This exercise calls for every record to be set down exactly.

═════ Exercise data

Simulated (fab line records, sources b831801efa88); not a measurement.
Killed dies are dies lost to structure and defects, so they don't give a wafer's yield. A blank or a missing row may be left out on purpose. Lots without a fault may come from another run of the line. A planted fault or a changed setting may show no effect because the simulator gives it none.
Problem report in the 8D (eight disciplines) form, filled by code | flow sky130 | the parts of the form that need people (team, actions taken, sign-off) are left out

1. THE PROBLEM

══════════

● Task answer
Simulated (fab line records, sources b831801efa88); not a measurement.
Killed dies are dies lost to structure and defects, so they don't give a wafer's yield. A blank or a missing row may be left out on purpose. Lots without a fault may come from another run of the line. A planted fault or a changed setting may show no effect because the simulator gives it none.
Problem report in the 8D (eight disciplines) form, filled by code | flow sky130 | the parts of the form that need people (team, actions taken, sign-off) are left out

1. THE PROBLEM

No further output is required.